*TASK ITEM*
Using the records below, repeat exactly the lines from the one holding "L074.6;rieSi-01, 1;4.804;+23.2%;4.319;+0.838" through the one holding "L077.5;rieSi-01, 1;3.32;-14.9%;2.999;-0.488", both ends included, and no others.

*DATA PROVIDED*
::::::::
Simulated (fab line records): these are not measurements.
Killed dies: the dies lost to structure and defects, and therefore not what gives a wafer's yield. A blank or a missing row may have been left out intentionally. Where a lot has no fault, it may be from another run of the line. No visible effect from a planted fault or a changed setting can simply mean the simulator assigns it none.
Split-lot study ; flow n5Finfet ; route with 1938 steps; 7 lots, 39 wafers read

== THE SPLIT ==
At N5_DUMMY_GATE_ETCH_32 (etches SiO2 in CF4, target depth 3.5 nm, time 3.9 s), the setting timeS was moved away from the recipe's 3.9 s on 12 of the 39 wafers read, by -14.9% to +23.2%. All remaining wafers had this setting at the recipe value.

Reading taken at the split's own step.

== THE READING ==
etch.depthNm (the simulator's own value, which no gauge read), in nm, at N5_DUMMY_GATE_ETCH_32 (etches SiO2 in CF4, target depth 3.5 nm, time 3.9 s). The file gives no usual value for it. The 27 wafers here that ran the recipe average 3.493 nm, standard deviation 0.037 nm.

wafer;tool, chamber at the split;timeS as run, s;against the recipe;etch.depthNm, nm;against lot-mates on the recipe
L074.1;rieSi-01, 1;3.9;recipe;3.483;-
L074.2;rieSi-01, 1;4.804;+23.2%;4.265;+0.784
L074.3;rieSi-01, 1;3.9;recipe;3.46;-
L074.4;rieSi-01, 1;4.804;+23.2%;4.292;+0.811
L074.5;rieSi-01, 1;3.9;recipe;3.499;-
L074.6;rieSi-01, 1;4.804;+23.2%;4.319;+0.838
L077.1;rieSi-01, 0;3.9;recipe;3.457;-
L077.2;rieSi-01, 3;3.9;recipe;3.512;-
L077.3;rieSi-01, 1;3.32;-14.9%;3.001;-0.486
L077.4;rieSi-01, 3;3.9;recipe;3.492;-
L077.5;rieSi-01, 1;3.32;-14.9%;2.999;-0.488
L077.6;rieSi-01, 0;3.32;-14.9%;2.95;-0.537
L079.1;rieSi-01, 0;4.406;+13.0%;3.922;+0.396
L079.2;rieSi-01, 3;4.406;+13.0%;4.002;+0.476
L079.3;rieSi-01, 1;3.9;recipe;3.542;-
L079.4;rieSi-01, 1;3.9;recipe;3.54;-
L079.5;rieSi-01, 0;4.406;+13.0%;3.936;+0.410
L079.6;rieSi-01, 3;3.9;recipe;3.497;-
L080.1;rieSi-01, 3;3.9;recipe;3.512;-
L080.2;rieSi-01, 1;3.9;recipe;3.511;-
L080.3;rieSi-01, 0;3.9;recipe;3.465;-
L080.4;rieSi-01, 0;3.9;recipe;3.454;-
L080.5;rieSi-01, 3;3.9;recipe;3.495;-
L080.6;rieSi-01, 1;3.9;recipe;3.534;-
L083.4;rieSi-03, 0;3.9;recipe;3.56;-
::::::::

*SOLUTION*
L074.6;rieSi-01, 1;4.804;+23.2%;4.319;+0.838
L077.1;rieSi-01, 0;3.9;recipe;3.457;-
L077.2;rieSi-01, 3;3.9;recipe;3.512;-
L077.3;rieSi-01, 1;3.32;-14.9%;3.001;-0.486
L077.4;rieSi-01, 3;3.9;recipe;3.492;-
L077.5;rieSi-01, 1;3.32;-14.9%;2.999;-0.488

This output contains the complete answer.